Brief => Look through the data below for the line with "feature !! Size", and transcribe it exactly together with each line after it up to and including the line with "bottom || 33.1 pixels". Give nothing else.

Data under study =>
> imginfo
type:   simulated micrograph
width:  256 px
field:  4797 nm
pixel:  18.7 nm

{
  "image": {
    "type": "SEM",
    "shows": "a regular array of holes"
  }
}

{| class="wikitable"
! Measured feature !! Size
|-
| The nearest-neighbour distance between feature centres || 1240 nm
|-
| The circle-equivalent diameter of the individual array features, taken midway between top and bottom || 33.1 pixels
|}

Task result =>
! Measured feature !! Size
|-
| The nearest-neighbour distance between feature centres || 1240 nm
|-
| The circle-equivalent diameter of the individual array features, taken midway between top and bottom || 33.1 pixels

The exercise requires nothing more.